#### ENTRIES PROVIDED
────────

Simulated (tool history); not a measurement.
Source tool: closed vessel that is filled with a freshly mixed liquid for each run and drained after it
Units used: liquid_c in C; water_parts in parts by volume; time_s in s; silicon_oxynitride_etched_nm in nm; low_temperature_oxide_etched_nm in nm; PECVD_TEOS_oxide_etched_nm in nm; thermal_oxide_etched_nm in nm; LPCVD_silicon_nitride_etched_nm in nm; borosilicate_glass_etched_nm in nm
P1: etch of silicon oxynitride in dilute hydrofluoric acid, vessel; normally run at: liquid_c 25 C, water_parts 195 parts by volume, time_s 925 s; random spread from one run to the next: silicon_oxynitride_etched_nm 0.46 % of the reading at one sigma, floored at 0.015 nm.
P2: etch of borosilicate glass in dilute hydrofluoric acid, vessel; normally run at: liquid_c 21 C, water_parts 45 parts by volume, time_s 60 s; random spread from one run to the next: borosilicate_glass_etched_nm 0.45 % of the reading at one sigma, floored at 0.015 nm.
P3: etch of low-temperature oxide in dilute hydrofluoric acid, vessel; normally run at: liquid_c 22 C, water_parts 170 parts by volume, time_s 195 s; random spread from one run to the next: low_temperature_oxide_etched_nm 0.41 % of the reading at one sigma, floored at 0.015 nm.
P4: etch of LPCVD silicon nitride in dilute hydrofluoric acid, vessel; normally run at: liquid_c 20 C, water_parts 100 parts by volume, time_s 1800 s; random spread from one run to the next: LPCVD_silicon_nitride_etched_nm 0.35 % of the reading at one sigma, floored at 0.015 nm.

────────

#### EXERCISE
Above are the records; from them, give again exactly the lines from the one containing "P2: etch of" to the one containing "P3: etch of", both lines included, and nothing more.

#### EXERCISE OUTPUT
P2: etch of borosilicate glass in dilute hydrofluoric acid, vessel; normally run at: liquid_c 21 C, water_parts 45 parts by volume, time_s 60 s; random spread from one run to the next: borosilicate_glass_etched_nm 0.45 % of the reading at one sigma, floored at 0.015 nm.
P3: etch of low-temperature oxide in dilute hydrofluoric acid, vessel; normally run at: liquid_c 22 C, water_parts 170 parts by volume, time_s 195 s; random spread from one run to the next: low_temperature_oxide_etched_nm 0.41 % of the reading at one sigma, floored at 0.015 nm.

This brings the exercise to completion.